» Assigned task
Using the listing below, return each line exactly as it reads.

[Records provided — start]

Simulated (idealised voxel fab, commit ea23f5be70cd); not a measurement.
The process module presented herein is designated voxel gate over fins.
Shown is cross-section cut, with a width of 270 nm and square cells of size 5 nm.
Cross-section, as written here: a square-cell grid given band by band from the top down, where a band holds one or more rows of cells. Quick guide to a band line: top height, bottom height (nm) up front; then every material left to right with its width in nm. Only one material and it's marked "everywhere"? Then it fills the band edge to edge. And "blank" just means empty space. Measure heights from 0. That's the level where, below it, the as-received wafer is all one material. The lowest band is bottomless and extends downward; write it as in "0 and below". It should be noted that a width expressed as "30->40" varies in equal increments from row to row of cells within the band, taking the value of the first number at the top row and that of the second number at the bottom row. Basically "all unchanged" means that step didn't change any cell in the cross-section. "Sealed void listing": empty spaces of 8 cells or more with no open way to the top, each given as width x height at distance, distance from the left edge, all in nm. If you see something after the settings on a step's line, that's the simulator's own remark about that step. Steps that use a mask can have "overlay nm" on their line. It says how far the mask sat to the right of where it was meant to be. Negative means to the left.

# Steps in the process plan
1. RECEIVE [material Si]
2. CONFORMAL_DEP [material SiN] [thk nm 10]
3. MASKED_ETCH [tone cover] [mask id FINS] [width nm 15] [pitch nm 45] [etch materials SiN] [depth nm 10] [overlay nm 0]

[Records provided — finish]

» Exercise response
Simulated (idealised voxel fab, commit ea23f5be70cd); not a measurement.
The process module presented herein is designated voxel gate over fins.
Shown is cross-section cut, with a width of 270 nm and square cells of size 5 nm.
Cross-section, as written here: a square-cell grid given band by band from the top down, where a band holds one or more rows of cells. Quick guide to a band line: top height, bottom height (nm) up front; then every material left to right with its width in nm. Only one material and it's marked "everywhere"? Then it fills the band edge to edge. And "blank" just means empty space. Measure heights from 0. That's the level where, below it, the as-received wafer is all one material. The lowest band is bottomless and extends downward; write it as in "0 and below". It should be noted that a width expressed as "30->40" varies in equal increments from row to row of cells within the band, taking the value of the first number at the top row and that of the second number at the bottom row. Basically "all unchanged" means that step didn't change any cell in the cross-section. "Sealed void listing": empty spaces of 8 cells or more with no open way to the top, each given as width x height at distance, distance from the left edge, all in nm. If you see something after the settings on a step's line, that's the simulator's own remark about that step. Steps that use a mask can have "overlay nm" on their line. It says how far the mask sat to the right of where it was meant to be. Negative means to the left.

# Steps in the process plan
1. RECEIVE [material Si]
2. CONFORMAL_DEP [material SiN] [thk nm 10]
3. MASKED_ETCH [tone cover] [mask id FINS] [width nm 15] [pitch nm 45] [etch materials SiN] [depth nm 10] [overlay nm 0]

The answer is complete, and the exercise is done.